(DATA Opens)

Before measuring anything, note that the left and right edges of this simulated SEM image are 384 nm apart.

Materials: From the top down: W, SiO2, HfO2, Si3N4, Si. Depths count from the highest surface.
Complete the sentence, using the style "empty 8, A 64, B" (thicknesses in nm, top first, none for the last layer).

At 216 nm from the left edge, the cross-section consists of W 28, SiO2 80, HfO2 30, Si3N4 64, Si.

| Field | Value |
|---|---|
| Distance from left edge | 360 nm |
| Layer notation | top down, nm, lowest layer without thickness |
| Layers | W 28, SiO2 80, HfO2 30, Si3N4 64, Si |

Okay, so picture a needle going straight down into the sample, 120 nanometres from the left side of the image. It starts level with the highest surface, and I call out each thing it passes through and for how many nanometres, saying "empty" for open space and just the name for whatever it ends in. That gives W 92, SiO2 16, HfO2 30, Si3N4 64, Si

(DATA Closes)

Transcribe, exactly and without additions, the lines of the records above, beginning with the line that contains "Materials: From the" and ending with the line that contains "Complete the sentence, using", both included.

> [WRITTEN ANSWER]:
Materials: From the top down: W, SiO2, HfO2, Si3N4, Si. Depths count from the highest surface.
Complete the sentence, using the style "empty 8, A 64, B" (thicknesses in nm, top first, none for the last layer).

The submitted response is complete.